ACTION ITEM: Each of the lines below must be written out exactly as shown.

DATA FOR ANALYSIS Block Start

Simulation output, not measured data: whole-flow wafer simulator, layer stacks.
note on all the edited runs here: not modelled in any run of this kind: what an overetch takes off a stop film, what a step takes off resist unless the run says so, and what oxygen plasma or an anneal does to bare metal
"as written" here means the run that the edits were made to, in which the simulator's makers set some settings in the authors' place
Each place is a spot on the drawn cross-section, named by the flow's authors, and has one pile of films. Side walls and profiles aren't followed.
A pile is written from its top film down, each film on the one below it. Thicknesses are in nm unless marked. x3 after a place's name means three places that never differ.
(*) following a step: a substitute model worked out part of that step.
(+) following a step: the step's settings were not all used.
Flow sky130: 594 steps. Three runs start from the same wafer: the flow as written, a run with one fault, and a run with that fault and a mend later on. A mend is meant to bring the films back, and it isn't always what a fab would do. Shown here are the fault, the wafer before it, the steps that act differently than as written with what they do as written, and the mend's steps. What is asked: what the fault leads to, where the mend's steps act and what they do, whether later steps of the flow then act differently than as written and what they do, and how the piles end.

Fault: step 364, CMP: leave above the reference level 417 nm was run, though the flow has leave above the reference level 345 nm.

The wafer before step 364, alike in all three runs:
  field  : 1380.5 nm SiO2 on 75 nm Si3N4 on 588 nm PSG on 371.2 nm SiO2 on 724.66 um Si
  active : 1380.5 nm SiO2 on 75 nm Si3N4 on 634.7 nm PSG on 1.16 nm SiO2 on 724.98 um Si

DATA FOR ANALYSIS Block End

WRITTEN ANSWER:
Simulation output, not measured data: whole-flow wafer simulator, layer stacks.
note on all the edited runs here: not modelled in any run of this kind: what an overetch takes off a stop film, what a step takes off resist unless the run says so, and what oxygen plasma or an anneal does to bare metal
"as written" here means the run that the edits were made to, in which the simulator's makers set some settings in the authors' place
Each place is a spot on the drawn cross-section, named by the flow's authors, and has one pile of films. Side walls and profiles aren't followed.
A pile is written from its top film down, each film on the one below it. Thicknesses are in nm unless marked. x3 after a place's name means three places that never differ.
(*) following a step: a substitute model worked out part of that step.
(+) following a step: the step's settings were not all used.
Flow sky130: 594 steps. Three runs start from the same wafer: the flow as written, a run with one fault, and a run with that fault and a mend later on. A mend is meant to bring the films back, and it isn't always what a fab would do. Shown here are the fault, the wafer before it, the steps that act differently than as written with what they do as written, and the mend's steps. What is asked: what the fault leads to, where the mend's steps act and what they do, whether later steps of the flow then act differently than as written and what they do, and how the piles end.

Fault: step 364, CMP: leave above the reference level 417 nm was run, though the flow has leave above the reference level 345 nm.

The wafer before step 364, alike in all three runs:
  field  : 1380.5 nm SiO2 on 75 nm Si3N4 on 588 nm PSG on 371.2 nm SiO2 on 724.66 um Si
  active : 1380.5 nm SiO2 on 75 nm Si3N4 on 634.7 nm PSG on 1.16 nm SiO2 on 724.98 um Si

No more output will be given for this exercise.